ASSIGNMENT:
Starting at the top of the listing below, copy each line exactly, stopping after the line that contains "1 of 11 lots".

=== DATASET EXTRACT ===

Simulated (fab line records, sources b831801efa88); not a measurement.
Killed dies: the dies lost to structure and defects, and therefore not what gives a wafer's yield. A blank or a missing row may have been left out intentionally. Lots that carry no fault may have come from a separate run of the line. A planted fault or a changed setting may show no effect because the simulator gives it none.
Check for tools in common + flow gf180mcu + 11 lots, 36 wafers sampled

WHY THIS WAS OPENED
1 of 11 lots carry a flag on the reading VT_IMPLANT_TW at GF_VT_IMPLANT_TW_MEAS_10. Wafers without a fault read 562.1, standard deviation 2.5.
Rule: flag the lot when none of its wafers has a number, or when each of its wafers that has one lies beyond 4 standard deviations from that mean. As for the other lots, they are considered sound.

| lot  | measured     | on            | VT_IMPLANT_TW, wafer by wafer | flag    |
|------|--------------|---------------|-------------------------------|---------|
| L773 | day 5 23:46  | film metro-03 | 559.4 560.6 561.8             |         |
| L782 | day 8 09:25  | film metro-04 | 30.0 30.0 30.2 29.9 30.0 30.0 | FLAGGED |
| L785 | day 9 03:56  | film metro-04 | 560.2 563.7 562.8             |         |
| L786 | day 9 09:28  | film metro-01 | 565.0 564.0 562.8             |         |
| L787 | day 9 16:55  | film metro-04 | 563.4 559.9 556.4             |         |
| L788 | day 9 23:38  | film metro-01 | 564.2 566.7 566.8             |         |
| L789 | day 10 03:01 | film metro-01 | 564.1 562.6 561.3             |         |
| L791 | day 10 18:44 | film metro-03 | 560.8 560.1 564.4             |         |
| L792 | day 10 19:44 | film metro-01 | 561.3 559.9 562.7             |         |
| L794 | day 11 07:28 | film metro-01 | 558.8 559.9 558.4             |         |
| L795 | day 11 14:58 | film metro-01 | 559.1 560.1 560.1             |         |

===

WRITTEN REPLY:
Simulated (fab line records, sources b831801efa88); not a measurement.
Killed dies: the dies lost to structure and defects, and therefore not what gives a wafer's yield. A blank or a missing row may have been left out intentionally. Lots that carry no fault may have come from a separate run of the line. A planted fault or a changed setting may show no effect because the simulator gives it none.
Check for tools in common + flow gf180mcu + 11 lots, 36 wafers sampled

WHY THIS WAS OPENED
1 of 11 lots carry a flag on the reading VT_IMPLANT_TW at GF_VT_IMPLANT_TW_MEAS_10. Wafers without a fault read 562.1, standard deviation 2.5.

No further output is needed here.